(Records supplied Opens)
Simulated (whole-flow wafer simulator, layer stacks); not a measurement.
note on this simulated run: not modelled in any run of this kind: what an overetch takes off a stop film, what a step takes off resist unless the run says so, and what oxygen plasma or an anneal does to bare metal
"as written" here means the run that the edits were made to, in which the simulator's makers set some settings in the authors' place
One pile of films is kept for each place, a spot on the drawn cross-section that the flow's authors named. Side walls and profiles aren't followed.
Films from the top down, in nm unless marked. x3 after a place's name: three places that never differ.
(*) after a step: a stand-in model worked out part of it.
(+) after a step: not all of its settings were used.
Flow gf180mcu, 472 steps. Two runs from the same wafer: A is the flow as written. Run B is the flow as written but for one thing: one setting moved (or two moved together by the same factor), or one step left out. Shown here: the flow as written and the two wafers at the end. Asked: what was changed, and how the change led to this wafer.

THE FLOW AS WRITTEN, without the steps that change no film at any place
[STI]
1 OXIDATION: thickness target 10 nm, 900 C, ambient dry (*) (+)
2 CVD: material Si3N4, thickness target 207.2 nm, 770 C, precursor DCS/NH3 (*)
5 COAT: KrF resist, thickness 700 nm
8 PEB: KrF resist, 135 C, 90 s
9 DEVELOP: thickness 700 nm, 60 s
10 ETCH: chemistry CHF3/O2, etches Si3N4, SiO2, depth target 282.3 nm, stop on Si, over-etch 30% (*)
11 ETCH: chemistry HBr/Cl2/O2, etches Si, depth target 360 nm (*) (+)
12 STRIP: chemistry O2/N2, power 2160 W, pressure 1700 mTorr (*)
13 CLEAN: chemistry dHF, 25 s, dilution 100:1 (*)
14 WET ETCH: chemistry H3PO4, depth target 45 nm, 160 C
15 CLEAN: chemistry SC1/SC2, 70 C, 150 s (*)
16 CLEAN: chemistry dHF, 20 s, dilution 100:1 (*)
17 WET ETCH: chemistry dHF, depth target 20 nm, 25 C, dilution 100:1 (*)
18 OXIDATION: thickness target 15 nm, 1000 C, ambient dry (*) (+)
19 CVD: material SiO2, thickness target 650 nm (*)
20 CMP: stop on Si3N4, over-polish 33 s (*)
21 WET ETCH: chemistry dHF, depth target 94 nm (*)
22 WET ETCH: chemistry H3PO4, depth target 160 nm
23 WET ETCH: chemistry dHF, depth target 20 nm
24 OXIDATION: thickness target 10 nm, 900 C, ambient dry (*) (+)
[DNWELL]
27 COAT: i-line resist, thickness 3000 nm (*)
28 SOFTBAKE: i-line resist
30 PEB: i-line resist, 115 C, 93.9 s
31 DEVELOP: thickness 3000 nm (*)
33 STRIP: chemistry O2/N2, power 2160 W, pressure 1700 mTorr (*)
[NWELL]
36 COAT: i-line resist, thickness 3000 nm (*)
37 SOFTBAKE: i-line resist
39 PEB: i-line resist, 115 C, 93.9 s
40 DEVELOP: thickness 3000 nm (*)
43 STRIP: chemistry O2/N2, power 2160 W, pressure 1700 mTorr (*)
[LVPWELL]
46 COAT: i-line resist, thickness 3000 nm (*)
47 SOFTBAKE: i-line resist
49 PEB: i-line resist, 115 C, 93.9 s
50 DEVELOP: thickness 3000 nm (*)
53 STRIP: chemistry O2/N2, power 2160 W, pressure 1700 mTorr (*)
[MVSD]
(Records supplied Closes)

» Assigned task: Begin with the first line of the data above and, please, print each line exactly until you have printed the line containing "11 ETCH: chemistry"; print nothing else.

» Solution:
Simulated (whole-flow wafer simulator, layer stacks); not a measurement.
note on this simulated run: not modelled in any run of this kind: what an overetch takes off a stop film, what a step takes off resist unless the run says so, and what oxygen plasma or an anneal does to bare metal
"as written" here means the run that the edits were made to, in which the simulator's makers set some settings in the authors' place
One pile of films is kept for each place, a spot on the drawn cross-section that the flow's authors named. Side walls and profiles aren't followed.
Films from the top down, in nm unless marked. x3 after a place's name: three places that never differ.
(*) after a step: a stand-in model worked out part of it.
(+) after a step: not all of its settings were used.
Flow gf180mcu, 472 steps. Two runs from the same wafer: A is the flow as written. Run B is the flow as written but for one thing: one setting moved (or two moved together by the same factor), or one step left out. Shown here: the flow as written and the two wafers at the end. Asked: what was changed, and how the change led to this wafer.

THE FLOW AS WRITTEN, without the steps that change no film at any place
[STI]
1 OXIDATION: thickness target 10 nm, 900 C, ambient dry (*) (+)
2 CVD: material Si3N4, thickness target 207.2 nm, 770 C, precursor DCS/NH3 (*)
5 COAT: KrF resist, thickness 700 nm
8 PEB: KrF resist, 135 C, 90 s
9 DEVELOP: thickness 700 nm, 60 s
10 ETCH: chemistry CHF3/O2, etches Si3N4, SiO2, depth target 282.3 nm, stop on Si, over-etch 30% (*)
11 ETCH: chemistry HBr/Cl2/O2, etches Si, depth target 360 nm (*) (+)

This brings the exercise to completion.